-- WORK ITEM --
The lines from the top of the data down to the line with "(+) following a" should be repeated exactly, both ends included.

-- DATA PROVIDED --
* * * * *

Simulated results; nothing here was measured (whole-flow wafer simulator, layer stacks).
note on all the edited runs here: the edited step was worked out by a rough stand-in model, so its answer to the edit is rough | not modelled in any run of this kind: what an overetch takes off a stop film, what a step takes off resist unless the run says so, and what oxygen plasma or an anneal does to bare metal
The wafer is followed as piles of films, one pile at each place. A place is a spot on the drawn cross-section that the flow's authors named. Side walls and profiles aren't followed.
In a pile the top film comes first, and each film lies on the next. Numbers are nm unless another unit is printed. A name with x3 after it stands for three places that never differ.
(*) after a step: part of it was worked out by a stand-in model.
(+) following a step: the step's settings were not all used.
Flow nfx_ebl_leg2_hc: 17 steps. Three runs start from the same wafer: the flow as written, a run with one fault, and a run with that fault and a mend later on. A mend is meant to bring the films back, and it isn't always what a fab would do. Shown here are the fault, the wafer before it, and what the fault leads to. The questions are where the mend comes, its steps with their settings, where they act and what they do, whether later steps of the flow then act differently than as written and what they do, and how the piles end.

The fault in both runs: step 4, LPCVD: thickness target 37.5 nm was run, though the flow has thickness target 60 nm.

* * * * *

-- ANSWER BOX --
Simulated results; nothing here was measured (whole-flow wafer simulator, layer stacks).
note on all the edited runs here: the edited step was worked out by a rough stand-in model, so its answer to the edit is rough | not modelled in any run of this kind: what an overetch takes off a stop film, what a step takes off resist unless the run says so, and what oxygen plasma or an anneal does to bare metal
The wafer is followed as piles of films, one pile at each place. A place is a spot on the drawn cross-section that the flow's authors named. Side walls and profiles aren't followed.
In a pile the top film comes first, and each film lies on the next. Numbers are nm unless another unit is printed. A name with x3 after it stands for three places that never differ.
(*) after a step: part of it was worked out by a stand-in model.
(+) following a step: the step's settings were not all used.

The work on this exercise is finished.